◆ **Assigned task**
Please give back word for word the lines below, from the first one through the one with "Fig. 1. SEM image showing raised bodies.".

◆ **Entries provided**
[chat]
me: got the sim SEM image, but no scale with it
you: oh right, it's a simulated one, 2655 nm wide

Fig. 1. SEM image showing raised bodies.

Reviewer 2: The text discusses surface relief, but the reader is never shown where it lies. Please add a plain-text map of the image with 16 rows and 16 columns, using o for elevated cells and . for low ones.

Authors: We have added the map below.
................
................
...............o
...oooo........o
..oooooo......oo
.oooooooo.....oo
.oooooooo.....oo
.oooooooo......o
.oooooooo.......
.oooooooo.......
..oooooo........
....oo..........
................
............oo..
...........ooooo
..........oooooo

◆ **Written answer**
[chat]
me: got the sim SEM image, but no scale with it
you: oh right, it's a simulated one, 2655 nm wide

Fig. 1. SEM image showing raised bodies.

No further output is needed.